■ DATA EXTRACTS:
________________________
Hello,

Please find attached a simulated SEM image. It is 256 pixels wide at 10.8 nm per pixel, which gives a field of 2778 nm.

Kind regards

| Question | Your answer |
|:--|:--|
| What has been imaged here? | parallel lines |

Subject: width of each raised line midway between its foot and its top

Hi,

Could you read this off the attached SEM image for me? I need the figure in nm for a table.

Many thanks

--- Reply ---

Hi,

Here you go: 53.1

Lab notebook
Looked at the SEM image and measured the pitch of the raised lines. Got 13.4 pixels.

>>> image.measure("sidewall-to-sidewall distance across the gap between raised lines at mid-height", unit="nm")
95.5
________________________

■ ACTION ITEM: From the records above, extract exactly and only the lines that begin at the line with "parallel lines |" and stop after the line with "Lab notebook".

■ TASK OUTPUT:
| What has been imaged here? | parallel lines |

Subject: width of each raised line midway between its foot and its top

Hi,

Could you read this off the attached SEM image for me? I need the figure in nm for a table.

Many thanks

--- Reply ---

Hi,

Here you go: 53.1

Lab notebook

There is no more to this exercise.